WORK REQUEST
Copy the entries exactly, through the "WHICH CHAMBER EACH WENT THROUGH" line.

START MATERIAL PROVIDED

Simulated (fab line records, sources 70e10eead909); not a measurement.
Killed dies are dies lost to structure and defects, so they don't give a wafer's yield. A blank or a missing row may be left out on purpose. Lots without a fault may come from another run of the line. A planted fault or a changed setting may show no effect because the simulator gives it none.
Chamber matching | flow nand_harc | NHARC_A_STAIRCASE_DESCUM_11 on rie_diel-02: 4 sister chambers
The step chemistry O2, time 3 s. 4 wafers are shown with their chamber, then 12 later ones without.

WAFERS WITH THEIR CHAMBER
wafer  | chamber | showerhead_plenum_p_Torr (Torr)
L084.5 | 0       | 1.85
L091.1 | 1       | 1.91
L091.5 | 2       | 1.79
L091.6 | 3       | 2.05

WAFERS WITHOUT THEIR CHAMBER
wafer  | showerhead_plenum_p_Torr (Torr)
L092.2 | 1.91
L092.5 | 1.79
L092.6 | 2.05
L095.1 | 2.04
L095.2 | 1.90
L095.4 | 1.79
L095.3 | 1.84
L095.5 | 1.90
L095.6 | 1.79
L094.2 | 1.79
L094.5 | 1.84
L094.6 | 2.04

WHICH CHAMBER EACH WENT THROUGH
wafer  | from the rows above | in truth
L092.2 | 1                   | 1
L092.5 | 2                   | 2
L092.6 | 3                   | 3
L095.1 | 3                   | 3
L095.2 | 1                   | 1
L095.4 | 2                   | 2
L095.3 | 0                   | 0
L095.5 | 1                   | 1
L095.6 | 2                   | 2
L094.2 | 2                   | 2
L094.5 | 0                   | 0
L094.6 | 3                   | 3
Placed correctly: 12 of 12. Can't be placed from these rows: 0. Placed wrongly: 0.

END MATERIAL PROVIDED

TASK RESPONSE
Simulated (fab line records, sources 70e10eead909); not a measurement.
Killed dies are dies lost to structure and defects, so they don't give a wafer's yield. A blank or a missing row may be left out on purpose. Lots without a fault may come from another run of the line. A planted fault or a changed setting may show no effect because the simulator gives it none.
Chamber matching | flow nand_harc | NHARC_A_STAIRCASE_DESCUM_11 on rie_diel-02: 4 sister chambers
The step chemistry O2, time 3 s. 4 wafers are shown with their chamber, then 12 later ones without.

WAFERS WITH THEIR CHAMBER
wafer  | chamber | showerhead_plenum_p_Torr (Torr)
L084.5 | 0       | 1.85
L091.1 | 1       | 1.91
L091.5 | 2       | 1.79
L091.6 | 3       | 2.05

WAFERS WITHOUT THEIR CHAMBER
wafer  | showerhead_plenum_p_Torr (Torr)
L092.2 | 1.91
L092.5 | 1.79
L092.6 | 2.05
L095.1 | 2.04
L095.2 | 1.90
L095.4 | 1.79
L095.3 | 1.84
L095.5 | 1.90
L095.6 | 1.79
L094.2 | 1.79
L094.5 | 1.84
L094.6 | 2.04

WHICH CHAMBER EACH WENT THROUGH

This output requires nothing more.